# Action item
From the data underneath, reproduce exactly the stretch that begins at the line with "C2: imprints on the stamp's release coat" and ends after the line with "2715 | 137 |".

# Extracted records
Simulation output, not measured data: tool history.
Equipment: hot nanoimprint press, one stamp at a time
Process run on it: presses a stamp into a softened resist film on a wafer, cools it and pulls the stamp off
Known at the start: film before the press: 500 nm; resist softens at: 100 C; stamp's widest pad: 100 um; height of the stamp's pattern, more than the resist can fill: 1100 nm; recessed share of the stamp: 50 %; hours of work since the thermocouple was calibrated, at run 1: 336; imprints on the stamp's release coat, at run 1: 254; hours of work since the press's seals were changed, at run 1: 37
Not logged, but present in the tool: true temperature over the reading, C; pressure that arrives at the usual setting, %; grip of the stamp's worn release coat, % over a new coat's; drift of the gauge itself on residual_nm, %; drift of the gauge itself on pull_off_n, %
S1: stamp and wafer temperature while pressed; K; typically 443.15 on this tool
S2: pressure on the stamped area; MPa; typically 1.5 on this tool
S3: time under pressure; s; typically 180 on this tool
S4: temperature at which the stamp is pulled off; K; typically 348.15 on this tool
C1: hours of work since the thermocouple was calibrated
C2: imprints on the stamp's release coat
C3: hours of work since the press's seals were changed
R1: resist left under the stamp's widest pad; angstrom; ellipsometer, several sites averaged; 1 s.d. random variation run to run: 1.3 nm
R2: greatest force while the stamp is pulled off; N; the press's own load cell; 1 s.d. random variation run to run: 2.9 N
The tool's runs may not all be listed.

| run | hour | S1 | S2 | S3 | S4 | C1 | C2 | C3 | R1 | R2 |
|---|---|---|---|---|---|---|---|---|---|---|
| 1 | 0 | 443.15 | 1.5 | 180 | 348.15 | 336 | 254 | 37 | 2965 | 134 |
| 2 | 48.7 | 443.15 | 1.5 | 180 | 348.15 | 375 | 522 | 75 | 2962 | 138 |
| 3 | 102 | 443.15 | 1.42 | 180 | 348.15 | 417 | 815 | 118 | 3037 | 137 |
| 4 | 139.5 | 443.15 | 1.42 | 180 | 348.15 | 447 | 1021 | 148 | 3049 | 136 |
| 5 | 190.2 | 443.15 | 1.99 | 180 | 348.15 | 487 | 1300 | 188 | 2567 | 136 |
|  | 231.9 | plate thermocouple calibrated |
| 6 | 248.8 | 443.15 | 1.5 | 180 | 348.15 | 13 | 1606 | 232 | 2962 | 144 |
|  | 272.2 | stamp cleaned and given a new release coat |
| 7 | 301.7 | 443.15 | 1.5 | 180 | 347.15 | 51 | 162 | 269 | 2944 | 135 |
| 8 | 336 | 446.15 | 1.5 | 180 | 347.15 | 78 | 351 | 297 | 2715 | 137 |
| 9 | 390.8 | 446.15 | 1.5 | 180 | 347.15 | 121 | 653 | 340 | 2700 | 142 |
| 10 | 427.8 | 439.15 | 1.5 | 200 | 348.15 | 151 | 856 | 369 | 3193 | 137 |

# Problem solution
C2: imprints on the stamp's release coat
C3: hours of work since the press's seals were changed
R1: resist left under the stamp's widest pad; angstrom; ellipsometer, several sites averaged; 1 s.d. random variation run to run: 1.3 nm
R2: greatest force while the stamp is pulled off; N; the press's own load cell; 1 s.d. random variation run to run: 2.9 N
The tool's runs may not all be listed.

| run | hour | S1 | S2 | S3 | S4 | C1 | C2 | C3 | R1 | R2 |
|---|---|---|---|---|---|---|---|---|---|---|
| 1 | 0 | 443.15 | 1.5 | 180 | 348.15 | 336 | 254 | 37 | 2965 | 134 |
| 2 | 48.7 | 443.15 | 1.5 | 180 | 348.15 | 375 | 522 | 75 | 2962 | 138 |
| 3 | 102 | 443.15 | 1.42 | 180 | 348.15 | 417 | 815 | 118 | 3037 | 137 |
| 4 | 139.5 | 443.15 | 1.42 | 180 | 348.15 | 447 | 1021 | 148 | 3049 | 136 |
| 5 | 190.2 | 443.15 | 1.99 | 180 | 348.15 | 487 | 1300 | 188 | 2567 | 136 |
|  | 231.9 | plate thermocouple calibrated |
| 6 | 248.8 | 443.15 | 1.5 | 180 | 348.15 | 13 | 1606 | 232 | 2962 | 144 |
|  | 272.2 | stamp cleaned and given a new release coat |
| 7 | 301.7 | 443.15 | 1.5 | 180 | 347.15 | 51 | 162 | 269 | 2944 | 135 |
| 8 | 336 | 446.15 | 1.5 | 180 | 347.15 | 78 | 351 | 297 | 2715 | 137 |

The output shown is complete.